***** SOURCE MATERIAL

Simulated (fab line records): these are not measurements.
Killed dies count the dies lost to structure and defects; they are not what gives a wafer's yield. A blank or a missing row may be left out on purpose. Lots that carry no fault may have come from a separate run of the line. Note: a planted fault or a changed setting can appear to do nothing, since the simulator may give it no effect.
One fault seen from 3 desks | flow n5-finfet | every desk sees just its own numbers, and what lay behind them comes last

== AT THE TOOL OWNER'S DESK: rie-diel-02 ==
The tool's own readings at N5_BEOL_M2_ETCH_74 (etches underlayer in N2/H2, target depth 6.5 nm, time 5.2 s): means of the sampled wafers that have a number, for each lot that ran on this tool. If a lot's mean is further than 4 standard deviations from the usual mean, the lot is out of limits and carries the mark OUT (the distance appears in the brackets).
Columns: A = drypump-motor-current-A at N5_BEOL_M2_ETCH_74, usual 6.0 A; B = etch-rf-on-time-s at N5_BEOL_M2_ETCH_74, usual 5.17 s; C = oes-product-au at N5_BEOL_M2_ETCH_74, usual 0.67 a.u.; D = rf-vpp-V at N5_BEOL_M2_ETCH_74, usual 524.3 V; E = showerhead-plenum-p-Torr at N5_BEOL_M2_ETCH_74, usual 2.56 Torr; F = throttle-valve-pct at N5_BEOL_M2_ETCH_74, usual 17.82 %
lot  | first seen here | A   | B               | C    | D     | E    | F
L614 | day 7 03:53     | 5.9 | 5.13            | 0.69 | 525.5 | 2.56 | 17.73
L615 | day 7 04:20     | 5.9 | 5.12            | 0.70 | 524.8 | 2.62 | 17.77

**********

ACTIVITY -
Whatever appears in the listing should be copied exactly and completely.

ANSWER AREA -
Simulated (fab line records): these are not measurements.
Killed dies count the dies lost to structure and defects; they are not what gives a wafer's yield. A blank or a missing row may be left out on purpose. Lots that carry no fault may have come from a separate run of the line. Note: a planted fault or a changed setting can appear to do nothing, since the simulator may give it no effect.
One fault seen from 3 desks | flow n5-finfet | every desk sees just its own numbers, and what lay behind them comes last

== AT THE TOOL OWNER'S DESK: rie-diel-02 ==
The tool's own readings at N5_BEOL_M2_ETCH_74 (etches underlayer in N2/H2, target depth 6.5 nm, time 5.2 s): means of the sampled wafers that have a number, for each lot that ran on this tool. If a lot's mean is further than 4 standard deviations from the usual mean, the lot is out of limits and carries the mark OUT (the distance appears in the brackets).
Columns: A = drypump-motor-current-A at N5_BEOL_M2_ETCH_74, usual 6.0 A; B = etch-rf-on-time-s at N5_BEOL_M2_ETCH_74, usual 5.17 s; C = oes-product-au at N5_BEOL_M2_ETCH_74, usual 0.67 a.u.; D = rf-vpp-V at N5_BEOL_M2_ETCH_74, usual 524.3 V; E = showerhead-plenum-p-Torr at N5_BEOL_M2_ETCH_74, usual 2.56 Torr; F = throttle-valve-pct at N5_BEOL_M2_ETCH_74, usual 17.82 %
lot  | first seen here | A   | B               | C    | D     | E    | F
L614 | day 7 03:53     | 5.9 | 5.13            | 0.69 | 525.5 | 2.56 | 17.73
L615 | day 7 04:20     | 5.9 | 5.12            | 0.70 | 524.8 | 2.62 | 17.77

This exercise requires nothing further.